#### [Work task]
An exact copy of all the data below is required.

#### [Information given]
============================================================

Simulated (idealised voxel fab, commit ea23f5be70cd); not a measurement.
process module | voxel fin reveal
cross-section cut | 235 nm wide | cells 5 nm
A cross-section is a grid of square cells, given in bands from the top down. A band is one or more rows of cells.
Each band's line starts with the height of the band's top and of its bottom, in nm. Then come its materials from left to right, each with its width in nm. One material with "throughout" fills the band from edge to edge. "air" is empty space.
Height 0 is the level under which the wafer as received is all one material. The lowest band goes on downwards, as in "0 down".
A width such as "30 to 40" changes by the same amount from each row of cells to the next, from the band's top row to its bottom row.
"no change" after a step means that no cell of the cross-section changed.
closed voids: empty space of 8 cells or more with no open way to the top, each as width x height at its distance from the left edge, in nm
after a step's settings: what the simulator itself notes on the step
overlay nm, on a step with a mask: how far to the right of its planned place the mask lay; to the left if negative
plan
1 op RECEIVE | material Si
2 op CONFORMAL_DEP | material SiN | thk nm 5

============================================================

#### [Task output]
Simulated (idealised voxel fab, commit ea23f5be70cd); not a measurement.
process module | voxel fin reveal
cross-section cut | 235 nm wide | cells 5 nm
A cross-section is a grid of square cells, given in bands from the top down. A band is one or more rows of cells.
Each band's line starts with the height of the band's top and of its bottom, in nm. Then come its materials from left to right, each with its width in nm. One material with "throughout" fills the band from edge to edge. "air" is empty space.
Height 0 is the level under which the wafer as received is all one material. The lowest band goes on downwards, as in "0 down".
A width such as "30 to 40" changes by the same amount from each row of cells to the next, from the band's top row to its bottom row.
"no change" after a step means that no cell of the cross-section changed.
closed voids: empty space of 8 cells or more with no open way to the top, each as width x height at its distance from the left edge, in nm
after a step's settings: what the simulator itself notes on the step
overlay nm, on a step with a mask: how far to the right of its planned place the mask lay; to the left if negative
plan
1 op RECEIVE | material Si
2 op CONFORMAL_DEP | material SiN | thk nm 5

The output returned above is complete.